• [DATA LISTING]:
[Start of Attachment]
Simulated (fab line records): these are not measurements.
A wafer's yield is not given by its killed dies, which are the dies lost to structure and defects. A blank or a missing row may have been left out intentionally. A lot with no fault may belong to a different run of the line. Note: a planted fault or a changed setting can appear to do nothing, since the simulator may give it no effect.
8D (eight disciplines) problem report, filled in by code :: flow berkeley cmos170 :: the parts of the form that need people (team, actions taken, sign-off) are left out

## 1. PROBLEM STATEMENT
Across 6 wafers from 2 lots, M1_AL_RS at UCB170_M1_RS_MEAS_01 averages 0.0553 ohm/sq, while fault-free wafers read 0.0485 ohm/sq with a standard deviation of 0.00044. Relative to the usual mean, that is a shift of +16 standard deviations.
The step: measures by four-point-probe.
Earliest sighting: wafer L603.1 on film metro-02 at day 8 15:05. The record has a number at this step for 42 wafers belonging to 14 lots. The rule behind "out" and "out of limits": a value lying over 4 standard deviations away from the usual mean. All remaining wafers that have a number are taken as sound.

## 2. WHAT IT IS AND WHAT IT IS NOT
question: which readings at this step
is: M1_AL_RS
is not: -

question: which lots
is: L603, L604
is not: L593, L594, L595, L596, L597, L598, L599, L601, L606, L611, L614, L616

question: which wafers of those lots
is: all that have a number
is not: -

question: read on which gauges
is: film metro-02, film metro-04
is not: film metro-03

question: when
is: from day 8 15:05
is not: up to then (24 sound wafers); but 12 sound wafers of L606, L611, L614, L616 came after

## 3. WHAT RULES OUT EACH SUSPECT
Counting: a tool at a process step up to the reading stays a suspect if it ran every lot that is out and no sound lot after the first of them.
[End of Attachment]

Please transcribe each of the entries, exactly as written.

Simulated (fab line records): these are not measurements.
A wafer's yield is not given by its killed dies, which are the dies lost to structure and defects. A blank or a missing row may have been left out intentionally. A lot with no fault may belong to a different run of the line. Note: a planted fault or a changed setting can appear to do nothing, since the simulator may give it no effect.
8D (eight disciplines) problem report, filled in by code :: flow berkeley cmos170 :: the parts of the form that need people (team, actions taken, sign-off) are left out

## 1. PROBLEM STATEMENT
Across 6 wafers from 2 lots, M1_AL_RS at UCB170_M1_RS_MEAS_01 averages 0.0553 ohm/sq, while fault-free wafers read 0.0485 ohm/sq with a standard deviation of 0.00044. Relative to the usual mean, that is a shift of +16 standard deviations.
The step: measures by four-point-probe.
Earliest sighting: wafer L603.1 on film metro-02 at day 8 15:05. The record has a number at this step for 42 wafers belonging to 14 lots. The rule behind "out" and "out of limits": a value lying over 4 standard deviations away from the usual mean. All remaining wafers that have a number are taken as sound.

## 2. WHAT IT IS AND WHAT IT IS NOT
question: which readings at this step
is: M1_AL_RS
is not: -

question: which lots
is: L603, L604
is not: L593, L594, L595, L596, L597, L598, L599, L601, L606, L611, L614, L616

question: which wafers of those lots
is: all that have a number
is not: -

question: read on which gauges
is: film metro-02, film metro-04
is not: film metro-03

question: when
is: from day 8 15:05
is not: up to then (24 sound wafers); but 12 sound wafers of L606, L611, L614, L616 came after

## 3. WHAT RULES OUT EACH SUSPECT
Counting: a tool at a process step up to the reading stays a suspect if it ran every lot that is out and no sound lot after the first of them.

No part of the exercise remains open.